___

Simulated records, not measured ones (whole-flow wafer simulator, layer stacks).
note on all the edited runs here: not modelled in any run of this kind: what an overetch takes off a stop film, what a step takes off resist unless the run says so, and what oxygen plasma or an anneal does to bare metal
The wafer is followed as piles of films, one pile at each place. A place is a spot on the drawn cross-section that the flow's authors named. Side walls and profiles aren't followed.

___

Requirement> Precisely reproduce all the entries shown above.

Written reply>
Simulated records, not measured ones (whole-flow wafer simulator, layer stacks).
note on all the edited runs here: not modelled in any run of this kind: what an overetch takes off a stop film, what a step takes off resist unless the run says so, and what oxygen plasma or an anneal does to bare metal
The wafer is followed as piles of films, one pile at each place. A place is a spot on the drawn cross-section that the flow's authors named. Side walls and profiles aren't followed.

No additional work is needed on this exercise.